-- INPUT DATA --
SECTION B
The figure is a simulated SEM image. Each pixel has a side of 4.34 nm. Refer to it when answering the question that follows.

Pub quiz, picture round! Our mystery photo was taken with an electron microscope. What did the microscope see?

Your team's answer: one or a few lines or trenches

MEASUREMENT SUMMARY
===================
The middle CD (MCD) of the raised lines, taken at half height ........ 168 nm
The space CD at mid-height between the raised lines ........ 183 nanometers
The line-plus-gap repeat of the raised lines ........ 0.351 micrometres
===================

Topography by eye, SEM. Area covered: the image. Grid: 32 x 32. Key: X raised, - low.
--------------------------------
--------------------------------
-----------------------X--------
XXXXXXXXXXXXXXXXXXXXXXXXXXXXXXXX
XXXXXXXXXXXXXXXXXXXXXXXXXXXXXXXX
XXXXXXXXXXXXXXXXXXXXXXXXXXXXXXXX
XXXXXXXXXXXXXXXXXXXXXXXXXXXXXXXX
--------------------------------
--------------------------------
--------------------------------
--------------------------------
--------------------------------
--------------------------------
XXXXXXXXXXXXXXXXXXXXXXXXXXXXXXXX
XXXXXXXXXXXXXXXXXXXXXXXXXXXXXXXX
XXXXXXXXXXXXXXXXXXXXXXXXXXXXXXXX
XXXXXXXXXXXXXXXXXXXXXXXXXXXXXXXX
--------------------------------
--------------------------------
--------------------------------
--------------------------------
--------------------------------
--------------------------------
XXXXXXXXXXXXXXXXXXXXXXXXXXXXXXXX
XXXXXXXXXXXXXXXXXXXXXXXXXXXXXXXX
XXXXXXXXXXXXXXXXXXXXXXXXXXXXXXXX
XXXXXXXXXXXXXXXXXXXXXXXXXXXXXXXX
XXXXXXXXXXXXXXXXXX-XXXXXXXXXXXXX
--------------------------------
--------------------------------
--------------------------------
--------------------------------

-- REQUIREMENT --
Reproduce exactly, please, only the lines from the start of the data above to the line that contains "The middle CD", with both ends kept.

-- EXERCISE OUTPUT --
SECTION B
The figure is a simulated SEM image. Each pixel has a side of 4.34 nm. Refer to it when answering the question that follows.

Pub quiz, picture round! Our mystery photo was taken with an electron microscope. What did the microscope see?

Your team's answer: one or a few lines or trenches

MEASUREMENT SUMMARY
===================
The middle CD (MCD) of the raised lines, taken at half height ........ 168 nm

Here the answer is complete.